Work order:
After reading the entries below, copy word for word the lines from the first through the line containing "lots untouched by", and stop there.

-----
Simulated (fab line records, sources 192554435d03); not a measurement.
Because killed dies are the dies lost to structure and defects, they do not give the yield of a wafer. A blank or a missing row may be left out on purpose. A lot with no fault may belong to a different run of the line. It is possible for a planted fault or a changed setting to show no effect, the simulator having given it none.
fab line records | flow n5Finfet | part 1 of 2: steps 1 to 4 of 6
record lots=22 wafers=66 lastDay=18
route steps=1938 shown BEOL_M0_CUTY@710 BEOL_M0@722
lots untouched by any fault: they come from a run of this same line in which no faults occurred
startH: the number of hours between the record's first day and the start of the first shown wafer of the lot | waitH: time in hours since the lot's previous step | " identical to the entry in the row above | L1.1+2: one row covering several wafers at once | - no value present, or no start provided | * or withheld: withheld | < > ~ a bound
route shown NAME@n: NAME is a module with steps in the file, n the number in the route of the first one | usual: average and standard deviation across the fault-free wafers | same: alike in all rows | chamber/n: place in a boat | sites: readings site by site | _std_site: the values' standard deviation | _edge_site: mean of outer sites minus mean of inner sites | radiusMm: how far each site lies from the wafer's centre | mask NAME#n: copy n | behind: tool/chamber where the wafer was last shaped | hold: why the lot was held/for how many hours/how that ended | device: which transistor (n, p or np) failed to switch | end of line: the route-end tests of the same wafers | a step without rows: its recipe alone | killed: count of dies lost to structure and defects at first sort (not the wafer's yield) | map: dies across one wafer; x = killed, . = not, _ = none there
-----

Answer box:
Simulated (fab line records, sources 192554435d03); not a measurement.
Because killed dies are the dies lost to structure and defects, they do not give the yield of a wafer. A blank or a missing row may be left out on purpose. A lot with no fault may belong to a different run of the line. It is possible for a planted fault or a changed setting to show no effect, the simulator having given it none.
fab line records | flow n5Finfet | part 1 of 2: steps 1 to 4 of 6
record lots=22 wafers=66 lastDay=18
route steps=1938 shown BEOL_M0_CUTY@710 BEOL_M0@722
lots untouched by any fault: they come from a run of this same line in which no faults occurred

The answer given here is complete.